■ **WORK ORDER**
Starting at the top of the listing below, copy each line exactly, stopping after the line that contains "GF_VT_IMPLANT_RS_MEAS_48, reading LVPWELL_RS: flagged".

_____

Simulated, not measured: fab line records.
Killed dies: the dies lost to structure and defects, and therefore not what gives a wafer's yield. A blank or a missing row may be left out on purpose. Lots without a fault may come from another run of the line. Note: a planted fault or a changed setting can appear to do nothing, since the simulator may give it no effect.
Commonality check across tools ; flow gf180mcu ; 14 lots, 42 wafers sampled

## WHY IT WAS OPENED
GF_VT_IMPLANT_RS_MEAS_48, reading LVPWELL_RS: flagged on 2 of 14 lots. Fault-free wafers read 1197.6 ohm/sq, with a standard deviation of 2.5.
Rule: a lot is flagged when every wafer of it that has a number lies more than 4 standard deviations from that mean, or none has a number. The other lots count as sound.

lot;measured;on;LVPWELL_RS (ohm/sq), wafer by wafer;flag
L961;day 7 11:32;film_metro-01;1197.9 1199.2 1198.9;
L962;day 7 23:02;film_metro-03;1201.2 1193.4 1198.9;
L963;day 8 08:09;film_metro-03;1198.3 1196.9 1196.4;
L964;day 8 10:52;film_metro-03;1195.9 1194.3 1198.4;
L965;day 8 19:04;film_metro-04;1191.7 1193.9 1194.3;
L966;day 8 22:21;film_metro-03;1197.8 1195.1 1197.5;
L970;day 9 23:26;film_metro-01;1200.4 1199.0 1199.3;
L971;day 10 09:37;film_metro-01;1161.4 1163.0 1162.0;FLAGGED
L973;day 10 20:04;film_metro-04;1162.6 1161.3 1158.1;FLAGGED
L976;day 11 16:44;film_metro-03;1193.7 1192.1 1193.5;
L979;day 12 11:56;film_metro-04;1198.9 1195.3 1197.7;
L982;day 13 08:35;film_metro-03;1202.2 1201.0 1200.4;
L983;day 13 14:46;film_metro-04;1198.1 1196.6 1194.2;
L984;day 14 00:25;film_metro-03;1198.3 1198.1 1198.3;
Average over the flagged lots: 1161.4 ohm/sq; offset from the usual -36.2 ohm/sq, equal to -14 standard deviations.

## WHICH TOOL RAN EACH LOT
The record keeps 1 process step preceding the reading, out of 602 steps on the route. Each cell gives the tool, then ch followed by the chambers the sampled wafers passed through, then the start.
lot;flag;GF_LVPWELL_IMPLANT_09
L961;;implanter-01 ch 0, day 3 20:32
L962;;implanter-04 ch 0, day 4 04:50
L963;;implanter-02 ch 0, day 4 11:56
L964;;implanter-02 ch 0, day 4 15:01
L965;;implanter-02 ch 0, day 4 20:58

_____

■ **RESULT**
Simulated, not measured: fab line records.
Killed dies: the dies lost to structure and defects, and therefore not what gives a wafer's yield. A blank or a missing row may be left out on purpose. Lots without a fault may come from another run of the line. Note: a planted fault or a changed setting can appear to do nothing, since the simulator may give it no effect.
Commonality check across tools ; flow gf180mcu ; 14 lots, 42 wafers sampled

## WHY IT WAS OPENED
GF_VT_IMPLANT_RS_MEAS_48, reading LVPWELL_RS: flagged on 2 of 14 lots. Fault-free wafers read 1197.6 ohm/sq, with a standard deviation of 2.5.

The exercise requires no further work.